**Work item**
Please write out word for word the opening lines of the material, including the line with "[INFO] relief: grid" as the last.

*** Excerpted records ***
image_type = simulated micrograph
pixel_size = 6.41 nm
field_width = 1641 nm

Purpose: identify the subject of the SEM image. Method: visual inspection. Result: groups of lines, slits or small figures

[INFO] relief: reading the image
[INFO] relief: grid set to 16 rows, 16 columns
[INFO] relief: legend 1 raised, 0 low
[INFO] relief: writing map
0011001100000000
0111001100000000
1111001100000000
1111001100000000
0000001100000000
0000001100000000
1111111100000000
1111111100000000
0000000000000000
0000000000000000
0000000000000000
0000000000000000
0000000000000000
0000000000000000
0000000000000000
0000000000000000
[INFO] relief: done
*** End of Excerpted records ***

**Task output**
image_type = simulated micrograph
pixel_size = 6.41 nm
field_width = 1641 nm

Purpose: identify the subject of the SEM image. Method: visual inspection. Result: groups of lines, slits or small figures

[INFO] relief: reading the image
[INFO] relief: grid set to 16 rows, 16 columns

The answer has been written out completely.